*** Excerpted records ***
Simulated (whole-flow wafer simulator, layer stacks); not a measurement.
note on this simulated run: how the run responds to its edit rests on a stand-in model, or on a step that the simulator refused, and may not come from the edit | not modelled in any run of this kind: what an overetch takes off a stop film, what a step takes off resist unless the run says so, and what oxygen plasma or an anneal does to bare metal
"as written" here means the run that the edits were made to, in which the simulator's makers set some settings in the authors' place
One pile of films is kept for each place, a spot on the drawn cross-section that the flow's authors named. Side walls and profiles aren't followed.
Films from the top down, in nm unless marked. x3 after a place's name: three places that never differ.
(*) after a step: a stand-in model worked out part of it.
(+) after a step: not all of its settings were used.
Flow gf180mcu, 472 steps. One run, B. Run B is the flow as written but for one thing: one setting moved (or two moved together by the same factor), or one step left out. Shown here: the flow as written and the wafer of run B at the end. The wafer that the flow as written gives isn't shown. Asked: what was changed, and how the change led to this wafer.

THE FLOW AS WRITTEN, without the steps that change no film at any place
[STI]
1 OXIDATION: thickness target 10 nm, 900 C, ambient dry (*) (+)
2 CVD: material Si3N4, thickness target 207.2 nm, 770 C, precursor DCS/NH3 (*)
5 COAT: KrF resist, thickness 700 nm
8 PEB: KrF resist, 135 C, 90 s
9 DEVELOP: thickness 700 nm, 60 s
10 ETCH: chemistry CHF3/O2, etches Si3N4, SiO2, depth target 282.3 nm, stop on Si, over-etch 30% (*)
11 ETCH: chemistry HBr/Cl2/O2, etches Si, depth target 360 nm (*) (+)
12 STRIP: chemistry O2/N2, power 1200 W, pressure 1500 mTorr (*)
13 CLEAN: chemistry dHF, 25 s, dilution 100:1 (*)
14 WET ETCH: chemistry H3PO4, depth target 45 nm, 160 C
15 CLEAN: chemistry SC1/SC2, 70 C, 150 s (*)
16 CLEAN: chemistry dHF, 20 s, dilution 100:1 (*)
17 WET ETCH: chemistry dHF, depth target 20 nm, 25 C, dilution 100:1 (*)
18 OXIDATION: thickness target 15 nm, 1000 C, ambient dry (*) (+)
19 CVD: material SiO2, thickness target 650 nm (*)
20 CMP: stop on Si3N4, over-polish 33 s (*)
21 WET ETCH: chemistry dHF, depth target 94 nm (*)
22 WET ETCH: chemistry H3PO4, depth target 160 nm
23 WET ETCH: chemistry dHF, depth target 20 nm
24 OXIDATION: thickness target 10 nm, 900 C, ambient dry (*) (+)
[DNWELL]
***

Activity: Your answer should be exactly the lines of the data above, from the first through the line containing "12 STRIP: chemistry".

Response:
Simulated (whole-flow wafer simulator, layer stacks); not a measurement.
note on this simulated run: how the run responds to its edit rests on a stand-in model, or on a step that the simulator refused, and may not come from the edit | not modelled in any run of this kind: what an overetch takes off a stop film, what a step takes off resist unless the run says so, and what oxygen plasma or an anneal does to bare metal
"as written" here means the run that the edits were made to, in which the simulator's makers set some settings in the authors' place
One pile of films is kept for each place, a spot on the drawn cross-section that the flow's authors named. Side walls and profiles aren't followed.
Films from the top down, in nm unless marked. x3 after a place's name: three places that never differ.
(*) after a step: a stand-in model worked out part of it.
(+) after a step: not all of its settings were used.
Flow gf180mcu, 472 steps. One run, B. Run B is the flow as written but for one thing: one setting moved (or two moved together by the same factor), or one step left out. Shown here: the flow as written and the wafer of run B at the end. The wafer that the flow as written gives isn't shown. Asked: what was changed, and how the change led to this wafer.

THE FLOW AS WRITTEN, without the steps that change no film at any place
[STI]
1 OXIDATION: thickness target 10 nm, 900 C, ambient dry (*) (+)
2 CVD: material Si3N4, thickness target 207.2 nm, 770 C, precursor DCS/NH3 (*)
5 COAT: KrF resist, thickness 700 nm
8 PEB: KrF resist, 135 C, 90 s
9 DEVELOP: thickness 700 nm, 60 s
10 ETCH: chemistry CHF3/O2, etches Si3N4, SiO2, depth target 282.3 nm, stop on Si, over-etch 30% (*)
11 ETCH: chemistry HBr/Cl2/O2, etches Si, depth target 360 nm (*) (+)
12 STRIP: chemistry O2/N2, power 1200 W, pressure 1500 mTorr (*)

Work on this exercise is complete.